(Data for analysis)
——
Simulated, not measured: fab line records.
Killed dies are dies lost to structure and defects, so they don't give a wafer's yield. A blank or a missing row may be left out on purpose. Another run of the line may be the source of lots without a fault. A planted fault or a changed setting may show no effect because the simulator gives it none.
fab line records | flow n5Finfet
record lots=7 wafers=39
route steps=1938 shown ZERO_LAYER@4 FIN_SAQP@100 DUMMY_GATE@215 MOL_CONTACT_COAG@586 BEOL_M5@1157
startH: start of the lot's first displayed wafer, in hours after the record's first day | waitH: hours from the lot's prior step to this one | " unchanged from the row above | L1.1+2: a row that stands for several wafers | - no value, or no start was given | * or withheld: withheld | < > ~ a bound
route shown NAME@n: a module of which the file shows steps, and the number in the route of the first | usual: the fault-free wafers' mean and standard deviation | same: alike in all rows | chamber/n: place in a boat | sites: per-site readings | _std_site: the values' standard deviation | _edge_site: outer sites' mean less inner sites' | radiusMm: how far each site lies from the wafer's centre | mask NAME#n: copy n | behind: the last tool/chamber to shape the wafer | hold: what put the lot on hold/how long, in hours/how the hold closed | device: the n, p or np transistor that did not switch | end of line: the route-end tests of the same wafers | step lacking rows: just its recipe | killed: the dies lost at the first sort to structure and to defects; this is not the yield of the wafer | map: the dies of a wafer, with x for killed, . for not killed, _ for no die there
——

For each entry above, please make an exact copy.

(Answer area)
Simulated, not measured: fab line records.
Killed dies are dies lost to structure and defects, so they don't give a wafer's yield. A blank or a missing row may be left out on purpose. Another run of the line may be the source of lots without a fault. A planted fault or a changed setting may show no effect because the simulator gives it none.
fab line records | flow n5Finfet
record lots=7 wafers=39
route steps=1938 shown ZERO_LAYER@4 FIN_SAQP@100 DUMMY_GATE@215 MOL_CONTACT_COAG@586 BEOL_M5@1157
startH: start of the lot's first displayed wafer, in hours after the record's first day | waitH: hours from the lot's prior step to this one | " unchanged from the row above | L1.1+2: a row that stands for several wafers | - no value, or no start was given | * or withheld: withheld | < > ~ a bound
route shown NAME@n: a module of which the file shows steps, and the number in the route of the first | usual: the fault-free wafers' mean and standard deviation | same: alike in all rows | chamber/n: place in a boat | sites: per-site readings | _std_site: the values' standard deviation | _edge_site: outer sites' mean less inner sites' | radiusMm: how far each site lies from the wafer's centre | mask NAME#n: copy n | behind: the last tool/chamber to shape the wafer | hold: what put the lot on hold/how long, in hours/how the hold closed | device: the n, p or np transistor that did not switch | end of line: the route-end tests of the same wafers | step lacking rows: just its recipe | killed: the dies lost at the first sort to structure and to defects; this is not the yield of the wafer | map: the dies of a wafer, with x for killed, . for not killed, _ for no die there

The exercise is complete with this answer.